● **Assignment**
Using the entries below, output each line exactly from the first through the one that contains "quantity,unit,value".

**** Data supplied
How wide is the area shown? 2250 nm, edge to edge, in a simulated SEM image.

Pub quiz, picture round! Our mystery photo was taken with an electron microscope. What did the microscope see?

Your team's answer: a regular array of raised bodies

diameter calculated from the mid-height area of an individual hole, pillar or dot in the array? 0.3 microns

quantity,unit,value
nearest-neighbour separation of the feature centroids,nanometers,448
********

● **Reply**
How wide is the area shown? 2250 nm, edge to edge, in a simulated SEM image.

Pub quiz, picture round! Our mystery photo was taken with an electron microscope. What did the microscope see?

Your team's answer: a regular array of raised bodies

diameter calculated from the mid-height area of an individual hole, pillar or dot in the array? 0.3 microns

quantity,unit,value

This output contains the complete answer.